■ ■ ■

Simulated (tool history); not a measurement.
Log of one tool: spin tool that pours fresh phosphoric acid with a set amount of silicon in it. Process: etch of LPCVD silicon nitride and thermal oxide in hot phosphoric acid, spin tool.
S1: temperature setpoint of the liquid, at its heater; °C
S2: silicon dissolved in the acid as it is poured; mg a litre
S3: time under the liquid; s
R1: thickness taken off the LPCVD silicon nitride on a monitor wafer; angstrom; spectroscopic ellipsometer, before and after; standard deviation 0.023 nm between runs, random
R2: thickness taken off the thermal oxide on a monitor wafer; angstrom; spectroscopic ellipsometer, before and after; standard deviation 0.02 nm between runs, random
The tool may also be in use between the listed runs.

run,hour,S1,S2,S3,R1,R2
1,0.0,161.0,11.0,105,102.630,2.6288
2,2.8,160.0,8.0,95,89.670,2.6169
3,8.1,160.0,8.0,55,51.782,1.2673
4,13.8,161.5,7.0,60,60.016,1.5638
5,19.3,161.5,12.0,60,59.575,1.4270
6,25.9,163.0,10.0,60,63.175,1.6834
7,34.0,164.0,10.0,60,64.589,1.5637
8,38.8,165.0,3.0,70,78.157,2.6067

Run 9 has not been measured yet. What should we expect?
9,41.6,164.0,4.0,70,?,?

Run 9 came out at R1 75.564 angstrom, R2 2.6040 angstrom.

■ ■ ■

_ASSIGNMENT_
Each line from the top of the material above through the line with "R1: thickness taken" must be echoed exactly, and no other line.

_TASK RESPONSE_
Simulated (tool history); not a measurement.
Log of one tool: spin tool that pours fresh phosphoric acid with a set amount of silicon in it. Process: etch of LPCVD silicon nitride and thermal oxide in hot phosphoric acid, spin tool.
S1: temperature setpoint of the liquid, at its heater; °C
S2: silicon dissolved in the acid as it is poured; mg a litre
S3: time under the liquid; s
R1: thickness taken off the LPCVD silicon nitride on a monitor wafer; angstrom; spectroscopic ellipsometer, before and after; standard deviation 0.023 nm between runs, random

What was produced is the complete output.